**REQUIREMENT**
Every entry should appear in your answer exactly as it does here.

**ENTRIES SHOWN**
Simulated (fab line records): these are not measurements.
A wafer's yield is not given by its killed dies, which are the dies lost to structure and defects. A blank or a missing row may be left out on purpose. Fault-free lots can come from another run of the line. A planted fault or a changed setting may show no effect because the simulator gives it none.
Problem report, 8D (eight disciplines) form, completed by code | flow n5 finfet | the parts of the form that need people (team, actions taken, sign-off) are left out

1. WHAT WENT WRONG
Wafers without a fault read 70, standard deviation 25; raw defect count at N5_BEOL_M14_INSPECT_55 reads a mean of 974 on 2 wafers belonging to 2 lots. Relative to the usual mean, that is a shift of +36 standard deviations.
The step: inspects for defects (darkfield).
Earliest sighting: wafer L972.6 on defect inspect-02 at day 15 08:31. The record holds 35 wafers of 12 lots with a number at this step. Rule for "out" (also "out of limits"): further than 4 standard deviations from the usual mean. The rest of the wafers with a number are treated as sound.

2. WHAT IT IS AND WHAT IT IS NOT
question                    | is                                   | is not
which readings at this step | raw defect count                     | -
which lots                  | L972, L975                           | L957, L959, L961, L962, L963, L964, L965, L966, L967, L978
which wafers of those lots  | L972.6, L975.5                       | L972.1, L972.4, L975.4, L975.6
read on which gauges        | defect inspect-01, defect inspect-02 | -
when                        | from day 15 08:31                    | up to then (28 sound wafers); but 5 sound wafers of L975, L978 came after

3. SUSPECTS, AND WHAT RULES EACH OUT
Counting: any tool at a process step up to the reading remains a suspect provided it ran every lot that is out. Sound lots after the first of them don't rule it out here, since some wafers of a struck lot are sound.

**YOUR RESPONSE**
Simulated (fab line records): these are not measurements.
A wafer's yield is not given by its killed dies, which are the dies lost to structure and defects. A blank or a missing row may be left out on purpose. Fault-free lots can come from another run of the line. A planted fault or a changed setting may show no effect because the simulator gives it none.
Problem report, 8D (eight disciplines) form, completed by code | flow n5 finfet | the parts of the form that need people (team, actions taken, sign-off) are left out

1. WHAT WENT WRONG
Wafers without a fault read 70, standard deviation 25; raw defect count at N5_BEOL_M14_INSPECT_55 reads a mean of 974 on 2 wafers belonging to 2 lots. Relative to the usual mean, that is a shift of +36 standard deviations.
The step: inspects for defects (darkfield).
Earliest sighting: wafer L972.6 on defect inspect-02 at day 15 08:31. The record holds 35 wafers of 12 lots with a number at this step. Rule for "out" (also "out of limits"): further than 4 standard deviations from the usual mean. The rest of the wafers with a number are treated as sound.

2. WHAT IT IS AND WHAT IT IS NOT
question                    | is                                   | is not
which readings at this step | raw defect count                     | -
which lots                  | L972, L975                           | L957, L959, L961, L962, L963, L964, L965, L966, L967, L978
which wafers of those lots  | L972.6, L975.5                       | L972.1, L972.4, L975.4, L975.6
read on which gauges        | defect inspect-01, defect inspect-02 | -
when                        | from day 15 08:31                    | up to then (28 sound wafers); but 5 sound wafers of L975, L978 came after

3. SUSPECTS, AND WHAT RULES EACH OUT
Counting: any tool at a process step up to the reading remains a suspect provided it ran every lot that is out. Sound lots after the first of them don't rule it out here, since some wafers of a struck lot are sound.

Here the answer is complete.